(Required action)
Each entry has to be copied exactly, with nothing missed.

(Data extract)
• • •
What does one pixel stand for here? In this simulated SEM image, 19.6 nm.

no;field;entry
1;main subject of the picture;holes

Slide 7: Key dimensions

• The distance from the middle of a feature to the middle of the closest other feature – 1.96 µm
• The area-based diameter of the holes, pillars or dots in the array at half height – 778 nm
• • •

(Written solution)
What does one pixel stand for here? In this simulated SEM image, 19.6 nm.

no;field;entry
1;main subject of the picture;holes

Slide 7: Key dimensions

• The distance from the middle of a feature to the middle of the closest other feature – 1.96 µm
• The area-based diameter of the holes, pillars or dots in the array at half height – 778 nm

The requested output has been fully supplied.